Starting at the line that contains "4 op DIRECTIONAL_DEP" and ending at the line that contains "11 op CONFORMAL_DEP | material TiN | thk nm 5", the lines below are to be given again exactly, with nothing added.

[Data listing Boundary: Start]

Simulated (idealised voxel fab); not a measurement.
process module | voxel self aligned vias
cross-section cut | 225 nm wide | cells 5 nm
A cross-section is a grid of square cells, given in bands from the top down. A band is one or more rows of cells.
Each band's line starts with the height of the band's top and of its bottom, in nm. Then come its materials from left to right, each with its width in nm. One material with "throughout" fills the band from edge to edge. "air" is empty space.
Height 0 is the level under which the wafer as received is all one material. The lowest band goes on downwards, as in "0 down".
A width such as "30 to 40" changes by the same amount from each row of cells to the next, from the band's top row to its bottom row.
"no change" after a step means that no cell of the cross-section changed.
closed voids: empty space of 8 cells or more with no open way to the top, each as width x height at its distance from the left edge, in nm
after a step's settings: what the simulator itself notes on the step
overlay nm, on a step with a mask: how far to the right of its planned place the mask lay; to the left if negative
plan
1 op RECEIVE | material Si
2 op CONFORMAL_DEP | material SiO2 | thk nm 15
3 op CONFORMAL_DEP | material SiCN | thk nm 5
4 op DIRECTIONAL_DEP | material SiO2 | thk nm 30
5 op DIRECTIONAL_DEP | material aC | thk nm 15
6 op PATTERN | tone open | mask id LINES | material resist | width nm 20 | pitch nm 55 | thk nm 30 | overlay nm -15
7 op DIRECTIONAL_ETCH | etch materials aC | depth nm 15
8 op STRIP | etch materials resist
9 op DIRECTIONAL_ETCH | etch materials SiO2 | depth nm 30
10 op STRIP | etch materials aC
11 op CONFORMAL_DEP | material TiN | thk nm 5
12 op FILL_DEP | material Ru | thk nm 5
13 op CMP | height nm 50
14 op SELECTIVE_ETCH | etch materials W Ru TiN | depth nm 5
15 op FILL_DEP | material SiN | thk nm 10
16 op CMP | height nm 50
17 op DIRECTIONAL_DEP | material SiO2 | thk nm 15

[Data listing Boundary: End]

Exercise output:
4 op DIRECTIONAL_DEP | material SiO2 | thk nm 30
5 op DIRECTIONAL_DEP | material aC | thk nm 15
6 op PATTERN | tone open | mask id LINES | material resist | width nm 20 | pitch nm 55 | thk nm 30 | overlay nm -15
7 op DIRECTIONAL_ETCH | etch materials aC | depth nm 15
8 op STRIP | etch materials resist
9 op DIRECTIONAL_ETCH | etch materials SiO2 | depth nm 30
10 op STRIP | etch materials aC
11 op CONFORMAL_DEP | material TiN | thk nm 5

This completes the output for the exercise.